--- Work order ---
Give back an exact copy of the lines in the records below, from the line that has "Q: Never mind" through the line that has "Trainee: And 1 means low?", and nothing besides.

--- Study material ---
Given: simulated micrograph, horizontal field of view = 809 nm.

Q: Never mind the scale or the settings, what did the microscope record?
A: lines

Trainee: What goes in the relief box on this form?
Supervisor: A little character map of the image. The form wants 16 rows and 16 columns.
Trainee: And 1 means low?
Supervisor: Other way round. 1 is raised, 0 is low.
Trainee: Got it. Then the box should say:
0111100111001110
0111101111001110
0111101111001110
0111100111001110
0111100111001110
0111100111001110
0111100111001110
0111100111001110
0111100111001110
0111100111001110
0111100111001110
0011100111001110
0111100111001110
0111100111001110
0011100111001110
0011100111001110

--- Solution ---
Q: Never mind the scale or the settings, what did the microscope record?
A: lines

Trainee: What goes in the relief box on this form?
Supervisor: A little character map of the image. The form wants 16 rows and 16 columns.
Trainee: And 1 means low?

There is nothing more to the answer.